++++ Data listing
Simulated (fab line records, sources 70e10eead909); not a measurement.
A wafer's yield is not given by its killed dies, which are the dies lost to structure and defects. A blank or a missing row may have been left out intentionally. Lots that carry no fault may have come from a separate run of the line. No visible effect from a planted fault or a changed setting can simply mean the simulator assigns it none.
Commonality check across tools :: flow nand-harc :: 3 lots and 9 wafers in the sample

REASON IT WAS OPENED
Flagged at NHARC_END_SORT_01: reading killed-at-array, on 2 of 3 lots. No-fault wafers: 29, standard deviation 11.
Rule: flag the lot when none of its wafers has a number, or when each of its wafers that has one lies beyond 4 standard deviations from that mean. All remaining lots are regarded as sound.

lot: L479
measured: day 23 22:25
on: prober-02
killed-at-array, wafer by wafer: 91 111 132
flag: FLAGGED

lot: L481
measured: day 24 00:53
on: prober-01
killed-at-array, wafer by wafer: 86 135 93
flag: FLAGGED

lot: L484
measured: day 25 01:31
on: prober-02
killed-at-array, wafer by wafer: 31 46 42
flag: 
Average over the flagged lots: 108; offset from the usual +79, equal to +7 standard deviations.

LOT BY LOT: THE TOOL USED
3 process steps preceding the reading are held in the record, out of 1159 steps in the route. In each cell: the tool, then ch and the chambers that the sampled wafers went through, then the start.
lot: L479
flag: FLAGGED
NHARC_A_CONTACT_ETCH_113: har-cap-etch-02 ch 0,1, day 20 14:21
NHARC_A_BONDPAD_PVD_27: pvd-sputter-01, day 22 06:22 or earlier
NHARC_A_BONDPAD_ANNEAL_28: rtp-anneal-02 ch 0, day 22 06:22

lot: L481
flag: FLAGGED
++++++++

Work task —
For this exercise, copy all of the material exactly as it stands.

Exercise output —
Simulated (fab line records, sources 70e10eead909); not a measurement.
A wafer's yield is not given by its killed dies, which are the dies lost to structure and defects. A blank or a missing row may have been left out intentionally. Lots that carry no fault may have come from a separate run of the line. No visible effect from a planted fault or a changed setting can simply mean the simulator assigns it none.
Commonality check across tools :: flow nand-harc :: 3 lots and 9 wafers in the sample

REASON IT WAS OPENED
Flagged at NHARC_END_SORT_01: reading killed-at-array, on 2 of 3 lots. No-fault wafers: 29, standard deviation 11.
Rule: flag the lot when none of its wafers has a number, or when each of its wafers that has one lies beyond 4 standard deviations from that mean. All remaining lots are regarded as sound.

lot: L479
measured: day 23 22:25
on: prober-02
killed-at-array, wafer by wafer: 91 111 132
flag: FLAGGED

lot: L481
measured: day 24 00:53
on: prober-01
killed-at-array, wafer by wafer: 86 135 93
flag: FLAGGED

lot: L484
measured: day 25 01:31
on: prober-02
killed-at-array, wafer by wafer: 31 46 42
flag: 
Average over the flagged lots: 108; offset from the usual +79, equal to +7 standard deviations.

LOT BY LOT: THE TOOL USED
3 process steps preceding the reading are held in the record, out of 1159 steps in the route. In each cell: the tool, then ch and the chambers that the sampled wafers went through, then the start.
lot: L479
flag: FLAGGED
NHARC_A_CONTACT_ETCH_113: har-cap-etch-02 ch 0,1, day 20 14:21
NHARC_A_BONDPAD_PVD_27: pvd-sputter-01, day 22 06:22 or earlier
NHARC_A_BONDPAD_ANNEAL_28: rtp-anneal-02 ch 0, day 22 06:22

lot: L481
flag: FLAGGED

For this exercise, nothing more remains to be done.